────────────────────
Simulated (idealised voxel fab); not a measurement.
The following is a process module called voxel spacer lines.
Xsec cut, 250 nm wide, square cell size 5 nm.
────────────────────

Brief: Go through the data above and copy all of it exactly.

Answer box:
Simulated (idealised voxel fab); not a measurement.
The following is a process module called voxel spacer lines.
Xsec cut, 250 nm wide, square cell size 5 nm.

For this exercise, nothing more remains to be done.